**Required action**: Lines from the top of the listing down to the one with "Films from the", inclusive, are to be copied exactly.

**Supplied data**:
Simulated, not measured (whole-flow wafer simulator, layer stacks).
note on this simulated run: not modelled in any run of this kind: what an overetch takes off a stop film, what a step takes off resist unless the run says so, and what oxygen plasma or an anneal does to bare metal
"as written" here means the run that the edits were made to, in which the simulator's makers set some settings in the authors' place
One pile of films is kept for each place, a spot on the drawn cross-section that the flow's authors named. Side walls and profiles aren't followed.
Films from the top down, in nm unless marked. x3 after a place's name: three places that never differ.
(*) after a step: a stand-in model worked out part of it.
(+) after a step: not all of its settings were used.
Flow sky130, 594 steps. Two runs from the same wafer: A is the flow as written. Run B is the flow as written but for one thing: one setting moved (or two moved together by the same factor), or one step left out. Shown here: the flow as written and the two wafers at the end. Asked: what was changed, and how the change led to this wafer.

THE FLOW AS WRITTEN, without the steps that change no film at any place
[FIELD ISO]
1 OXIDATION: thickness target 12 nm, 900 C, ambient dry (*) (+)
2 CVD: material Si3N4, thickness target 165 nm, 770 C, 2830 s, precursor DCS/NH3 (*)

**Task answer**:
Simulated, not measured (whole-flow wafer simulator, layer stacks).
note on this simulated run: not modelled in any run of this kind: what an overetch takes off a stop film, what a step takes off resist unless the run says so, and what oxygen plasma or an anneal does to bare metal
"as written" here means the run that the edits were made to, in which the simulator's makers set some settings in the authors' place
One pile of films is kept for each place, a spot on the drawn cross-section that the flow's authors named. Side walls and profiles aren't followed.
Films from the top down, in nm unless marked. x3 after a place's name: three places that never differ.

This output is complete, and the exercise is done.